Carry over every entry exactly as it appears in the records.

+--
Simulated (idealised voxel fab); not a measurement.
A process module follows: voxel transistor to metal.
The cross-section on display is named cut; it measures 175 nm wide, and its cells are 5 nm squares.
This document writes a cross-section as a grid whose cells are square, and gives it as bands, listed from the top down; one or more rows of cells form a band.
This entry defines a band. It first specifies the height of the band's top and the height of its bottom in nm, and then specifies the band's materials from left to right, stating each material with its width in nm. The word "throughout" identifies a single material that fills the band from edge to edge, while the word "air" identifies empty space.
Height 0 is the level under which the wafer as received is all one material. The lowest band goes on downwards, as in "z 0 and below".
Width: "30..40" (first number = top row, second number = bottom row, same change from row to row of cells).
+--

**TASK ANSWER**
Simulated (idealised voxel fab); not a measurement.
A process module follows: voxel transistor to metal.
The cross-section on display is named cut; it measures 175 nm wide, and its cells are 5 nm squares.
This document writes a cross-section as a grid whose cells are square, and gives it as bands, listed from the top down; one or more rows of cells form a band.
This entry defines a band. It first specifies the height of the band's top and the height of its bottom in nm, and then specifies the band's materials from left to right, stating each material with its width in nm. The word "throughout" identifies a single material that fills the band from edge to edge, while the word "air" identifies empty space.
Height 0 is the level under which the wafer as received is all one material. The lowest band goes on downwards, as in "z 0 and below".
Width: "30..40" (first number = top row, second number = bottom row, same change from row to row of cells).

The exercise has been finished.